★ ★ ★
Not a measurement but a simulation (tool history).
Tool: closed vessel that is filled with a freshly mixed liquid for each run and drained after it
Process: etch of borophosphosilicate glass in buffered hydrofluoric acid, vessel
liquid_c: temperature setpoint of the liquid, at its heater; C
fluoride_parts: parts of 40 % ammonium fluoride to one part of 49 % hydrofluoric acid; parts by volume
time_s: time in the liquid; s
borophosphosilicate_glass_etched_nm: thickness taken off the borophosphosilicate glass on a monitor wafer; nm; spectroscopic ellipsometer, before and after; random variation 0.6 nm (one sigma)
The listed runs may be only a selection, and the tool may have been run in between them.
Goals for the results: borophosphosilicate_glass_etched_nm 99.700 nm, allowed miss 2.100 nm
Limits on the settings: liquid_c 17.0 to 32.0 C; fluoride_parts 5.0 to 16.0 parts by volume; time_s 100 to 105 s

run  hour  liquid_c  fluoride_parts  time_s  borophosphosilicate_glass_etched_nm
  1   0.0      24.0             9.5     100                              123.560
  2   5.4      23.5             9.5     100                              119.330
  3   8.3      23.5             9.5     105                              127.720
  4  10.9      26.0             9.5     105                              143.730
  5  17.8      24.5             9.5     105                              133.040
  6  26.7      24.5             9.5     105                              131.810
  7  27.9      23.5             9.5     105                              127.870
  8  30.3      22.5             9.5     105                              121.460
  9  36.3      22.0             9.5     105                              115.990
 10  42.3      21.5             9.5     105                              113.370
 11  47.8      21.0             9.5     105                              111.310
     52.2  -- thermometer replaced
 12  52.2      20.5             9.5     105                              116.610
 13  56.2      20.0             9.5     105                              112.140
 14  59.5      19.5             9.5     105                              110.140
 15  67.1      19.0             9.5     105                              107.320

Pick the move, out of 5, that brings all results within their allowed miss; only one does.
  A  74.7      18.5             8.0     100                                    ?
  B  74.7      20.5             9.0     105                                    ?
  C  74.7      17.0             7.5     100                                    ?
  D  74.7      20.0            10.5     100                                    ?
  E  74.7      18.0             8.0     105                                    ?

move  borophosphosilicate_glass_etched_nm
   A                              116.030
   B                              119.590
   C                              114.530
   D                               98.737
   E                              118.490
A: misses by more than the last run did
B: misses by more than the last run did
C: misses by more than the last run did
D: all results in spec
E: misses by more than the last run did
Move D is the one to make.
★ ★ ★

• **Task item**
Please write out the material word for word from its first line through the line holding "borophosphosilicate_glass_etched_nm: thickness taken", including both, and no line past it.

• **Answer space**
Not a measurement but a simulation (tool history).
Tool: closed vessel that is filled with a freshly mixed liquid for each run and drained after it
Process: etch of borophosphosilicate glass in buffered hydrofluoric acid, vessel
liquid_c: temperature setpoint of the liquid, at its heater; C
fluoride_parts: parts of 40 % ammonium fluoride to one part of 49 % hydrofluoric acid; parts by volume
time_s: time in the liquid; s
borophosphosilicate_glass_etched_nm: thickness taken off the borophosphosilicate glass on a monitor wafer; nm; spectroscopic ellipsometer, before and after; random variation 0.6 nm (one sigma)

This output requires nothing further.